* DATA EXCERPTS:
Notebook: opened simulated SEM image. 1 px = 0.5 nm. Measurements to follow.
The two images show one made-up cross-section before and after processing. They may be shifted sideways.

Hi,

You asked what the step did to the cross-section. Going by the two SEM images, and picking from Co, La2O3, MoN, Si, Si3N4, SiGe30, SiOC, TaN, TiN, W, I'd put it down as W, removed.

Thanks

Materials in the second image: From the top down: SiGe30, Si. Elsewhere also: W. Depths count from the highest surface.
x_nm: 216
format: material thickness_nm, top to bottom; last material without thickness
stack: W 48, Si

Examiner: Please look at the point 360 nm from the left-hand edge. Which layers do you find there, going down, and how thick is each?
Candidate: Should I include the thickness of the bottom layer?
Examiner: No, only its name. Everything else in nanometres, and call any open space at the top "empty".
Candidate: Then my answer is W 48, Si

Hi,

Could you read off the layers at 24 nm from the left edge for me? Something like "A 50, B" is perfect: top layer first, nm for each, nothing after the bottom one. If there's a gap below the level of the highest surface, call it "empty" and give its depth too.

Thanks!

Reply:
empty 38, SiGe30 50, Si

* ASSIGNED TASK: Word for word, quote the lines of the material from the first line through the line with "stack: W 48, Si", both ends included.

* WORKED SOLUTION:
Notebook: opened simulated SEM image. 1 px = 0.5 nm. Measurements to follow.
The two images show one made-up cross-section before and after processing. They may be shifted sideways.

Hi,

You asked what the step did to the cross-section. Going by the two SEM images, and picking from Co, La2O3, MoN, Si, Si3N4, SiGe30, SiOC, TaN, TiN, W, I'd put it down as W, removed.

Thanks

Materials in the second image: From the top down: SiGe30, Si. Elsewhere also: W. Depths count from the highest surface.
x_nm: 216
format: material thickness_nm, top to bottom; last material without thickness
stack: W 48, Si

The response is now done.